__WORK REQUEST__. Give the data again in full. Keep every line the same.

__PROVIDED MATERIAL__.
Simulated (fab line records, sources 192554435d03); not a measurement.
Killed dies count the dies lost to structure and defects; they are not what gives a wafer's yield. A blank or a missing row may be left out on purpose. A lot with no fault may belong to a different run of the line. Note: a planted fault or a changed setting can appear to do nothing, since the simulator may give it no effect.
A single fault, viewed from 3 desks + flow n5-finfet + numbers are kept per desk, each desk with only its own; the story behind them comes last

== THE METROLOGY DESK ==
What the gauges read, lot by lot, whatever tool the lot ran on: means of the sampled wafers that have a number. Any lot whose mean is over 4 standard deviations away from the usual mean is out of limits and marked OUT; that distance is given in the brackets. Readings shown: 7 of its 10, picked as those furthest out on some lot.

__ANSWER SPACE__.
Simulated (fab line records, sources 192554435d03); not a measurement.
Killed dies count the dies lost to structure and defects; they are not what gives a wafer's yield. A blank or a missing row may be left out on purpose. A lot with no fault may belong to a different run of the line. Note: a planted fault or a changed setting can appear to do nothing, since the simulator may give it no effect.
A single fault, viewed from 3 desks + flow n5-finfet + numbers are kept per desk, each desk with only its own; the story behind them comes last

== THE METROLOGY DESK ==
What the gauges read, lot by lot, whatever tool the lot ran on: means of the sampled wafers that have a number. Any lot whose mean is over 4 standard deviations away from the usual mean is out of limits and marked OUT; that distance is given in the brackets. Readings shown: 7 of its 10, picked as those furthest out on some lot.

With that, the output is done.